(Recorded information)

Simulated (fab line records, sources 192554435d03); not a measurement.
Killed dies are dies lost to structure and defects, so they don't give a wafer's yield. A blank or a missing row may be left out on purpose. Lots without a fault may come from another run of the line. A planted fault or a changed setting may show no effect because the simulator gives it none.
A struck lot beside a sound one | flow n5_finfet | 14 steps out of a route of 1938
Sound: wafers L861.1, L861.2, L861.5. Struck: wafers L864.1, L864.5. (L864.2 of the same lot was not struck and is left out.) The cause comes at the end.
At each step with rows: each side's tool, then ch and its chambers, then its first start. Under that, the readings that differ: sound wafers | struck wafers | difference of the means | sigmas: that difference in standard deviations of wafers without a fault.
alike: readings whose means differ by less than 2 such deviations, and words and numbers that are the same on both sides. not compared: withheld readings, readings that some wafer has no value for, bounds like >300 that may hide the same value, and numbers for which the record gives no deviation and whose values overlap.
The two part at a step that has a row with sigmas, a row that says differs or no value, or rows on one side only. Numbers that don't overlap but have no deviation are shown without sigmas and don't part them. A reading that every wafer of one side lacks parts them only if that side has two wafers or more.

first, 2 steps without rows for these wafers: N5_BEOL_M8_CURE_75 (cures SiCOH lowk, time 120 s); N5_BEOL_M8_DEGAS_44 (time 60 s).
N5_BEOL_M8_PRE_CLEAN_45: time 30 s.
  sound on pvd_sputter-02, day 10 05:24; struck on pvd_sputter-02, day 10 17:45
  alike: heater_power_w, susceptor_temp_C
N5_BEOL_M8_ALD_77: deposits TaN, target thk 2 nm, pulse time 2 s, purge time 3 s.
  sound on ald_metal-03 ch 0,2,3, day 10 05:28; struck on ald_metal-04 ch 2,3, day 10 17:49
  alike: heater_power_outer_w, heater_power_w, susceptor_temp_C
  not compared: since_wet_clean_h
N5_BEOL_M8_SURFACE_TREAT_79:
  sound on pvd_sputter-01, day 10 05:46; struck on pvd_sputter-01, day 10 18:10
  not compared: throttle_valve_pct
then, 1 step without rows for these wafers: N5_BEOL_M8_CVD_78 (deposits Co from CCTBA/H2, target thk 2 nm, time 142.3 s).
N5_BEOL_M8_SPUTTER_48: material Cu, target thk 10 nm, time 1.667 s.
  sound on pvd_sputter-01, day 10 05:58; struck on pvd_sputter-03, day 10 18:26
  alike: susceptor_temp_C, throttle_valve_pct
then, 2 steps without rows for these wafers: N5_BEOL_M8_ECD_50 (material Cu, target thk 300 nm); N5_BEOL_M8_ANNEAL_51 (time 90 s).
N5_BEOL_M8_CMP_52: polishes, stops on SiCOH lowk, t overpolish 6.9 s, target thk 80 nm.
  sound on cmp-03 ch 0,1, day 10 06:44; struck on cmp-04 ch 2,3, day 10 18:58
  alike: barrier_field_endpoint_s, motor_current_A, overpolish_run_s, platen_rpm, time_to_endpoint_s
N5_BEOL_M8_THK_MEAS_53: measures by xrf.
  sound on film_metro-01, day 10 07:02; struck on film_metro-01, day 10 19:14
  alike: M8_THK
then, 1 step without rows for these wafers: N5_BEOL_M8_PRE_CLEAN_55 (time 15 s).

(End Recorded information)

Search the listing above for the lines with "N5_BEOL_M8_SPUTTER_48: material Cu, target" and "alike: M8_THK", then output those lines and all lines between them exactly.

N5_BEOL_M8_SPUTTER_48: material Cu, target thk 10 nm, time 1.667 s.
  sound on pvd_sputter-01, day 10 05:58; struck on pvd_sputter-03, day 10 18:26
  alike: susceptor_temp_C, throttle_valve_pct
then, 2 steps without rows for these wafers: N5_BEOL_M8_ECD_50 (material Cu, target thk 300 nm); N5_BEOL_M8_ANNEAL_51 (time 90 s).
N5_BEOL_M8_CMP_52: polishes, stops on SiCOH lowk, t overpolish 6.9 s, target thk 80 nm.
  sound on cmp-03 ch 0,1, day 10 06:44; struck on cmp-04 ch 2,3, day 10 18:58
  alike: barrier_field_endpoint_s, motor_current_A, overpolish_run_s, platen_rpm, time_to_endpoint_s
N5_BEOL_M8_THK_MEAS_53: measures by xrf.
  sound on film_metro-01, day 10 07:02; struck on film_metro-01, day 10 19:14
  alike: M8_THK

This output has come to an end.